DATA
= = = = = = =

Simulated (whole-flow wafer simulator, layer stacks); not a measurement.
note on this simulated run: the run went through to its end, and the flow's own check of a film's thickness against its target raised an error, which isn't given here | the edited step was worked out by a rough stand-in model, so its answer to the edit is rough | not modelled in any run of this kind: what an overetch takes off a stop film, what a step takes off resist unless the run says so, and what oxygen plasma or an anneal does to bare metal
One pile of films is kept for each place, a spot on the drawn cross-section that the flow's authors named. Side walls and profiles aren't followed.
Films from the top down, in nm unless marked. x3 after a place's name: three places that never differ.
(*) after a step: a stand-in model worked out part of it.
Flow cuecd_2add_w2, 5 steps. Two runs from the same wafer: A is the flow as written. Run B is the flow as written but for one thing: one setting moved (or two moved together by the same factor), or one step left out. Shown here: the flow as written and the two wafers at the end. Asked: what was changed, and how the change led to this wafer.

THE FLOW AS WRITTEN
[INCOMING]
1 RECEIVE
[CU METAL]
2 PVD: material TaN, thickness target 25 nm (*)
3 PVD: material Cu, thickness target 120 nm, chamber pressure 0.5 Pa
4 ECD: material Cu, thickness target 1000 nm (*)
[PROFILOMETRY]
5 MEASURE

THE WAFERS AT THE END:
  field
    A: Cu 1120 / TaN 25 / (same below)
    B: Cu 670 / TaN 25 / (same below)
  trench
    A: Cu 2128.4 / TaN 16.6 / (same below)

= = = = = = =

Each line above must be reproduced exactly as it stands.

Simulated (whole-flow wafer simulator, layer stacks); not a measurement.
note on this simulated run: the run went through to its end, and the flow's own check of a film's thickness against its target raised an error, which isn't given here | the edited step was worked out by a rough stand-in model, so its answer to the edit is rough | not modelled in any run of this kind: what an overetch takes off a stop film, what a step takes off resist unless the run says so, and what oxygen plasma or an anneal does to bare metal
One pile of films is kept for each place, a spot on the drawn cross-section that the flow's authors named. Side walls and profiles aren't followed.
Films from the top down, in nm unless marked. x3 after a place's name: three places that never differ.
(*) after a step: a stand-in model worked out part of it.
Flow cuecd_2add_w2, 5 steps. Two runs from the same wafer: A is the flow as written. Run B is the flow as written but for one thing: one setting moved (or two moved together by the same factor), or one step left out. Shown here: the flow as written and the two wafers at the end. Asked: what was changed, and how the change led to this wafer.

THE FLOW AS WRITTEN
[INCOMING]
1 RECEIVE
[CU METAL]
2 PVD: material TaN, thickness target 25 nm (*)
3 PVD: material Cu, thickness target 120 nm, chamber pressure 0.5 Pa
4 ECD: material Cu, thickness target 1000 nm (*)
[PROFILOMETRY]
5 MEASURE

THE WAFERS AT THE END:
  field
    A: Cu 1120 / TaN 25 / (same below)
    B: Cu 670 / TaN 25 / (same below)
  trench
    A: Cu 2128.4 / TaN 16.6 / (same below)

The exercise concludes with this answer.